(TASK ITEM) Repeat exactly the opening lines of the records, ending with the line that contains "Top, bottom (nm), then".

(RECORDED DATA)
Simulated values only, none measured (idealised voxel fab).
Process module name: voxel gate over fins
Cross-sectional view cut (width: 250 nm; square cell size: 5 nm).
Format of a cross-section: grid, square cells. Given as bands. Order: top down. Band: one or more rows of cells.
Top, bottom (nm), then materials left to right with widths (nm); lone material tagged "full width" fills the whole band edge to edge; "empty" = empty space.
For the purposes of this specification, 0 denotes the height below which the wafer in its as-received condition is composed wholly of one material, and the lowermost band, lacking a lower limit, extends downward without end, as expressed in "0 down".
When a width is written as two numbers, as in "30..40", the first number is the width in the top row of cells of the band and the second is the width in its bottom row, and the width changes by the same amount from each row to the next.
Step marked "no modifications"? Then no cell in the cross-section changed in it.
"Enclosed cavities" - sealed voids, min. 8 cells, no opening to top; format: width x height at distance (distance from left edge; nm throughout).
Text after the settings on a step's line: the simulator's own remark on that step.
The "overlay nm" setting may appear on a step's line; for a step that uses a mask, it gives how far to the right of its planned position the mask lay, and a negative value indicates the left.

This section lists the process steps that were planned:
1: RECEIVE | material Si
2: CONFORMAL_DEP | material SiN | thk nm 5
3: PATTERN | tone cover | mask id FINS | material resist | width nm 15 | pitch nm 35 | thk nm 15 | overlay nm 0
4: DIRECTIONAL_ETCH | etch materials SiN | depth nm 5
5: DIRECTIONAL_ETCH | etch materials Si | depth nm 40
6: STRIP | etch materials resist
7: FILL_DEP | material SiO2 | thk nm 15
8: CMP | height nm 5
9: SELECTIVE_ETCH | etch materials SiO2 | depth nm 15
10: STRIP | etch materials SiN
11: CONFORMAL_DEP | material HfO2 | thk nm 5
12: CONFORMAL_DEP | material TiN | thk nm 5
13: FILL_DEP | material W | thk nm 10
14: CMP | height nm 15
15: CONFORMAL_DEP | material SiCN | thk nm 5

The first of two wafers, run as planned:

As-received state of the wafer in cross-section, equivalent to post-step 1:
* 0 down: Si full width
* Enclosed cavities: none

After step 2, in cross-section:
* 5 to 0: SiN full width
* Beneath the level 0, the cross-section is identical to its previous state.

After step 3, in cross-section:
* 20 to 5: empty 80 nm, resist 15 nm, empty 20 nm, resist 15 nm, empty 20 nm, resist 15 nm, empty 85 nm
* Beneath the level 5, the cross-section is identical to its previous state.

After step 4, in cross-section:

(EXPECTED ANSWER)
Simulated values only, none measured (idealised voxel fab).
Process module name: voxel gate over fins
Cross-sectional view cut (width: 250 nm; square cell size: 5 nm).
Format of a cross-section: grid, square cells. Given as bands. Order: top down. Band: one or more rows of cells.
Top, bottom (nm), then materials left to right with widths (nm); lone material tagged "full width" fills the whole band edge to edge; "empty" = empty space.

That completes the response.